__________

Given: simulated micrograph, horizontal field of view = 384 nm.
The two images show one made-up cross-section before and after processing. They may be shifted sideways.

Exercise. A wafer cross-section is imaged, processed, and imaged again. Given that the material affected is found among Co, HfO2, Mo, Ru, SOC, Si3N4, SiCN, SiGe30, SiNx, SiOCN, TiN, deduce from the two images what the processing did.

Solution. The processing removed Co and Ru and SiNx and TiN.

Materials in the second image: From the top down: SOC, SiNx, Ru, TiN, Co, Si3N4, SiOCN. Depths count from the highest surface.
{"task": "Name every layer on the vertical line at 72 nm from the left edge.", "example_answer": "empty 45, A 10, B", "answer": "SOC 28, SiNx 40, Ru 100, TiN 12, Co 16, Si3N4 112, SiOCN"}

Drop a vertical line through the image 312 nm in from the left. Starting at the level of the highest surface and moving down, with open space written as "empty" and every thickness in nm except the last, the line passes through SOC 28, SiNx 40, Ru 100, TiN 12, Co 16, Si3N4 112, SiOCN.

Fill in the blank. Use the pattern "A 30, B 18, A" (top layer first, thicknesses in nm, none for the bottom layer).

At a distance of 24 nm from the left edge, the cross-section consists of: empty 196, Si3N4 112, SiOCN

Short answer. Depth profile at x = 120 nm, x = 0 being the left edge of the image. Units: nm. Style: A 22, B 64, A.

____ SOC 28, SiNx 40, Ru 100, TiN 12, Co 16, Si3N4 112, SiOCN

__________

#### Assigned task
Once you find the line with "Materials in the" above, print it and every line after it up to and including the line with "Fill in the", exactly as written and nothing else.

#### Written solution
Materials in the second image: From the top down: SOC, SiNx, Ru, TiN, Co, Si3N4, SiOCN. Depths count from the highest surface.
{"task": "Name every layer on the vertical line at 72 nm from the left edge.", "example_answer": "empty 45, A 10, B", "answer": "SOC 28, SiNx 40, Ru 100, TiN 12, Co 16, Si3N4 112, SiOCN"}

Drop a vertical line through the image 312 nm in from the left. Starting at the level of the highest surface and moving down, with open space written as "empty" and every thickness in nm except the last, the line passes through SOC 28, SiNx 40, Ru 100, TiN 12, Co 16, Si3N4 112, SiOCN.

Fill in the blank. Use the pattern "A 30, B 18, A" (top layer first, thicknesses in nm, none for the bottom layer).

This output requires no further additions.